● Brief
If a line comes after the one containing "lines or trenches", leave it out; copy every line before it, and that line too, exactly as written, starting from the first line of the entries.

===== Data listing =====

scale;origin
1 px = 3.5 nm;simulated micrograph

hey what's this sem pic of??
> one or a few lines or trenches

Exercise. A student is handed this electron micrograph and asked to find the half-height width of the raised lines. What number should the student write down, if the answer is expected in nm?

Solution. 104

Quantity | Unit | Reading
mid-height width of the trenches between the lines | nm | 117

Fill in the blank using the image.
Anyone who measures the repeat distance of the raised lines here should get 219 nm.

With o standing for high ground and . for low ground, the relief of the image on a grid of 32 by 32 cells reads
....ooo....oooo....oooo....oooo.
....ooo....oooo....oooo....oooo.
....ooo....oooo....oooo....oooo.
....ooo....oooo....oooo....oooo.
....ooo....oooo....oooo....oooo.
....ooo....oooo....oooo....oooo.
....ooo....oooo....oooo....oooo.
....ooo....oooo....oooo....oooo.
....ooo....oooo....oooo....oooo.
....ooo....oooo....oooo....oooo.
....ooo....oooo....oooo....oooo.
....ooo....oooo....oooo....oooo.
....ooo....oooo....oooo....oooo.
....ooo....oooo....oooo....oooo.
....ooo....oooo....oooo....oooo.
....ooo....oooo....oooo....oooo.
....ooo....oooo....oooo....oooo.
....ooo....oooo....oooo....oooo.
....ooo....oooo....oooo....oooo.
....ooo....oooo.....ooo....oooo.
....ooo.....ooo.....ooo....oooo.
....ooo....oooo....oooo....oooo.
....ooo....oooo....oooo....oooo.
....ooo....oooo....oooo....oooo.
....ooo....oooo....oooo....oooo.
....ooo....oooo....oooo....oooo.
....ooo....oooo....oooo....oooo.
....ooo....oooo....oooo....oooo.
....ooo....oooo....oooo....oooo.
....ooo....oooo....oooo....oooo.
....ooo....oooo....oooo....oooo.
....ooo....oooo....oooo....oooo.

=====

● Answer space
scale;origin
1 px = 3.5 nm;simulated micrograph

hey what's this sem pic of??
> one or a few lines or trenches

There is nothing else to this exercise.